**EXTRACTED MATERIAL:**
**********
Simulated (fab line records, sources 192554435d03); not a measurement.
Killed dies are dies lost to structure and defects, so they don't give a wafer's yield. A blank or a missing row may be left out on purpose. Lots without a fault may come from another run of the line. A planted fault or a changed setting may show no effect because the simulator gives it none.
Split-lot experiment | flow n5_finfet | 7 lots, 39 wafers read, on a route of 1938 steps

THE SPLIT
**********

**EXERCISE:** Restate every entry word for word.

**EXERCISE ANSWER:**
Simulated (fab line records, sources 192554435d03); not a measurement.
Killed dies are dies lost to structure and defects, so they don't give a wafer's yield. A blank or a missing row may be left out on purpose. Lots without a fault may come from another run of the line. A planted fault or a changed setting may show no effect because the simulator gives it none.
Split-lot experiment | flow n5_finfet | 7 lots, 39 wafers read, on a route of 1938 steps

THE SPLIT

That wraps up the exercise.